BRIEF >> Set down the lines below exactly as they stand, please. Go from the first through the one containing "At day 0.138: tips cleaned on abrasive film.".

DATA UNDER STUDY >>
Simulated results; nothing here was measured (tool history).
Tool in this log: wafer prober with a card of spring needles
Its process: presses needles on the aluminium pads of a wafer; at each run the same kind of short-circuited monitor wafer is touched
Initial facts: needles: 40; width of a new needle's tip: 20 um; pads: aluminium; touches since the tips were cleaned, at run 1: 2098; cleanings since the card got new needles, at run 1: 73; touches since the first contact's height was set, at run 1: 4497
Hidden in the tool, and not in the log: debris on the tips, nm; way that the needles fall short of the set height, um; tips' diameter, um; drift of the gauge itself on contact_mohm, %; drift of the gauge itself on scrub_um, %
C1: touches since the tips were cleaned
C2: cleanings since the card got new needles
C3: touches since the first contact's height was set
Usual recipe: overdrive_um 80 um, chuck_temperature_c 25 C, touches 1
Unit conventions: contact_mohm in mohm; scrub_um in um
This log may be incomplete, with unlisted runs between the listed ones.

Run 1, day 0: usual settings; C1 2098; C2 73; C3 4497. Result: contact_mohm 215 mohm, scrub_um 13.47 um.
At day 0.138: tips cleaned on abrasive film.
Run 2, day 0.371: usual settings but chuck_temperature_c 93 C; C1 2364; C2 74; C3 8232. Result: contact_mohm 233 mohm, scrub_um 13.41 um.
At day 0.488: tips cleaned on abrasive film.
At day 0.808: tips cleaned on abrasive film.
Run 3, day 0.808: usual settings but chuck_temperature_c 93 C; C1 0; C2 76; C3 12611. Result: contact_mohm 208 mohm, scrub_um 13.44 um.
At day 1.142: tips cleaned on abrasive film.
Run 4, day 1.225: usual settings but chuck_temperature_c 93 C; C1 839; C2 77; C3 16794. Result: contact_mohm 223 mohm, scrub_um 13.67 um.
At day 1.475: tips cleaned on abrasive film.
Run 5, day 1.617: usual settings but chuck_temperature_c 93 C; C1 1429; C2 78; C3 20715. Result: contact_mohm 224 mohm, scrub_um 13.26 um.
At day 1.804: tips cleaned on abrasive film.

RESULT >>
Simulated results; nothing here was measured (tool history).
Tool in this log: wafer prober with a card of spring needles
Its process: presses needles on the aluminium pads of a wafer; at each run the same kind of short-circuited monitor wafer is touched
Initial facts: needles: 40; width of a new needle's tip: 20 um; pads: aluminium; touches since the tips were cleaned, at run 1: 2098; cleanings since the card got new needles, at run 1: 73; touches since the first contact's height was set, at run 1: 4497
Hidden in the tool, and not in the log: debris on the tips, nm; way that the needles fall short of the set height, um; tips' diameter, um; drift of the gauge itself on contact_mohm, %; drift of the gauge itself on scrub_um, %
C1: touches since the tips were cleaned
C2: cleanings since the card got new needles
C3: touches since the first contact's height was set
Usual recipe: overdrive_um 80 um, chuck_temperature_c 25 C, touches 1
Unit conventions: contact_mohm in mohm; scrub_um in um
This log may be incomplete, with unlisted runs between the listed ones.

Run 1, day 0: usual settings; C1 2098; C2 73; C3 4497. Result: contact_mohm 215 mohm, scrub_um 13.47 um.
At day 0.138: tips cleaned on abrasive film.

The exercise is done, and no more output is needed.